* [Task item]: In the material below, find the line with "- 12: CONFORMAL_DEP, material TiN, thk nm 5" and the line with "50; SiO2: 70", then output those two lines and every line between them, exactly.

* [The data]:
□ □ □ □ □

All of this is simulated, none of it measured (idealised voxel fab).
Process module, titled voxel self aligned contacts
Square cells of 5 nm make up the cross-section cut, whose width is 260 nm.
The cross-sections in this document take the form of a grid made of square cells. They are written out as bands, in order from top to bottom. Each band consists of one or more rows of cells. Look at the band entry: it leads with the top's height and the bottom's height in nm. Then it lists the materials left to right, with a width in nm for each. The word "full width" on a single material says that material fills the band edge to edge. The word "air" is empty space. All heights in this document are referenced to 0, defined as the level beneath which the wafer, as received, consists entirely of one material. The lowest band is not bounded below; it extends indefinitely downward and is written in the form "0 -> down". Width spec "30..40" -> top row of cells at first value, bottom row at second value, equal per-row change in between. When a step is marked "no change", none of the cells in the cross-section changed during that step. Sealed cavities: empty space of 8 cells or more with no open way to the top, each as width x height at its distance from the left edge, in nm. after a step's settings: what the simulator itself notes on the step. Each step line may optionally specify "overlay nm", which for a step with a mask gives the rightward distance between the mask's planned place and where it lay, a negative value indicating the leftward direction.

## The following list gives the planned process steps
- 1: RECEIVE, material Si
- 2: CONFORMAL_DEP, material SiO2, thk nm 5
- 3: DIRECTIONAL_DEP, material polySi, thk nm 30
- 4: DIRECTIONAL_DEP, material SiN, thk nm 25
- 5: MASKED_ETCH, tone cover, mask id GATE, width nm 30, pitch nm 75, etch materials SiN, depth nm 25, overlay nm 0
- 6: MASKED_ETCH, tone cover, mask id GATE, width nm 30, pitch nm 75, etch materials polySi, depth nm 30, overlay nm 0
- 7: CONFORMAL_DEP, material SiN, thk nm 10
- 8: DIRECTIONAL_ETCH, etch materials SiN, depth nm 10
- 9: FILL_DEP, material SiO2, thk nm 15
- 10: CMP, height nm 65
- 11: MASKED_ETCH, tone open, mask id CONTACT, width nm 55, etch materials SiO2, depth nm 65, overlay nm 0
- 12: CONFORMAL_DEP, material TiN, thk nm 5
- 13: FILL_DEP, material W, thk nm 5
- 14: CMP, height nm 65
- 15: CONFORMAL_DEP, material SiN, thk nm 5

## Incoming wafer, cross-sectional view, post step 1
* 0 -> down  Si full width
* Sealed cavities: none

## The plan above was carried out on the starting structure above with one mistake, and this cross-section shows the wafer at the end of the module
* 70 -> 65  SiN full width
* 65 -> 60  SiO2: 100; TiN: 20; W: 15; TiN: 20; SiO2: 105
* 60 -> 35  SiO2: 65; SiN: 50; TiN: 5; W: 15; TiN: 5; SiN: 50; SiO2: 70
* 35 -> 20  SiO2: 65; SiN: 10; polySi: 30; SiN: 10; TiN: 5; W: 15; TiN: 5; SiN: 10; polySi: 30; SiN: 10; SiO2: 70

□ □ □ □ □

* [Task solution]:
- 12: CONFORMAL_DEP, material TiN, thk nm 5
- 13: FILL_DEP, material W, thk nm 5
- 14: CMP, height nm 65
- 15: CONFORMAL_DEP, material SiN, thk nm 5

## Incoming wafer, cross-sectional view, post step 1
* 0 -> down  Si full width
* Sealed cavities: none

## The plan above was carried out on the starting structure above with one mistake, and this cross-section shows the wafer at the end of the module
* 70 -> 65  SiN full width
* 65 -> 60  SiO2: 100; TiN: 20; W: 15; TiN: 20; SiO2: 105
* 60 -> 35  SiO2: 65; SiN: 50; TiN: 5; W: 15; TiN: 5; SiN: 50; SiO2: 70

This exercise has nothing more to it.